**Exercise**
Only the lines from the start of the entries up to and including the line with "1. WHAT IS WRONG" should be written out, exactly as they stand.

Segment Open
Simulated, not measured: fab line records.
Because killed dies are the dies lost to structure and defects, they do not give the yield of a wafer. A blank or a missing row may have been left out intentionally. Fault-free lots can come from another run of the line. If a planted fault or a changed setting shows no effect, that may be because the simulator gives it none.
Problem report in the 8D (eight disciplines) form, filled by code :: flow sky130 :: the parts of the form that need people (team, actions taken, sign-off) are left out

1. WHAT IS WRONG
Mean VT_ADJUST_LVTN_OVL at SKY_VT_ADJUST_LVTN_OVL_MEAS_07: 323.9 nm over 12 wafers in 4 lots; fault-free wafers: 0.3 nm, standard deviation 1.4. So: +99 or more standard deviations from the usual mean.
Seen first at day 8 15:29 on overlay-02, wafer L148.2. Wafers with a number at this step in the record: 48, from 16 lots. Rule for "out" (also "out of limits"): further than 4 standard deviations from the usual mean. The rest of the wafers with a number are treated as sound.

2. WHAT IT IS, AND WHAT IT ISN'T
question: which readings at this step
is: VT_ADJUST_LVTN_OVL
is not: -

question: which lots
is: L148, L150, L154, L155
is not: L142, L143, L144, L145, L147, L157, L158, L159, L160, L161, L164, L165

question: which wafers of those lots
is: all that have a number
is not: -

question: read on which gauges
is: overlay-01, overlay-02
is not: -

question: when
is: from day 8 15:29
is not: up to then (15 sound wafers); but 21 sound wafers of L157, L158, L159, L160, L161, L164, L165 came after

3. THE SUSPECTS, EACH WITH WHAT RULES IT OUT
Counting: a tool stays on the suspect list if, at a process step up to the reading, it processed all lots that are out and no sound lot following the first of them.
Segment Closed

**Answer area**
Simulated, not measured: fab line records.
Because killed dies are the dies lost to structure and defects, they do not give the yield of a wafer. A blank or a missing row may have been left out intentionally. Fault-free lots can come from another run of the line. If a planted fault or a changed setting shows no effect, that may be because the simulator gives it none.
Problem report in the 8D (eight disciplines) form, filled by code :: flow sky130 :: the parts of the form that need people (team, actions taken, sign-off) are left out

1. WHAT IS WRONG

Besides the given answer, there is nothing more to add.